Assignment: Copy out all of the entries below without any change.

----- Supplied records
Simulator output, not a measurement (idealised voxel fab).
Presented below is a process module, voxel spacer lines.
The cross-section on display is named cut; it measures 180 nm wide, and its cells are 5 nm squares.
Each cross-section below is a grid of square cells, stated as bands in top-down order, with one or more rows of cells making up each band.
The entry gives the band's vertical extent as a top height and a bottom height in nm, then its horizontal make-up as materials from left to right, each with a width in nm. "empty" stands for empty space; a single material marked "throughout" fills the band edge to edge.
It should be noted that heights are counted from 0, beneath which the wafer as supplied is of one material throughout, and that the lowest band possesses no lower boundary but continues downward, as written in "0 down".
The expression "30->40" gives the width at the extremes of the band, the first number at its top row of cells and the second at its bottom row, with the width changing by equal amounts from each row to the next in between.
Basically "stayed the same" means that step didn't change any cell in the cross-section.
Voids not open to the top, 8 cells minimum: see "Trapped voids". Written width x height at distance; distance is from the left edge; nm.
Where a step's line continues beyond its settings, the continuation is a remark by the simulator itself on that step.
----------

Exercise solution:
Simulator output, not a measurement (idealised voxel fab).
Presented below is a process module, voxel spacer lines.
The cross-section on display is named cut; it measures 180 nm wide, and its cells are 5 nm squares.
Each cross-section below is a grid of square cells, stated as bands in top-down order, with one or more rows of cells making up each band.
The entry gives the band's vertical extent as a top height and a bottom height in nm, then its horizontal make-up as materials from left to right, each with a width in nm. "empty" stands for empty space; a single material marked "throughout" fills the band edge to edge.
It should be noted that heights are counted from 0, beneath which the wafer as supplied is of one material throughout, and that the lowest band possesses no lower boundary but continues downward, as written in "0 down".
The expression "30->40" gives the width at the extremes of the band, the first number at its top row of cells and the second at its bottom row, with the width changing by equal amounts from each row to the next in between.
Basically "stayed the same" means that step didn't change any cell in the cross-section.
Voids not open to the top, 8 cells minimum: see "Trapped voids". Written width x height at distance; distance is from the left edge; nm.
Where a step's line continues beyond its settings, the continuation is a remark by the simulator itself on that step.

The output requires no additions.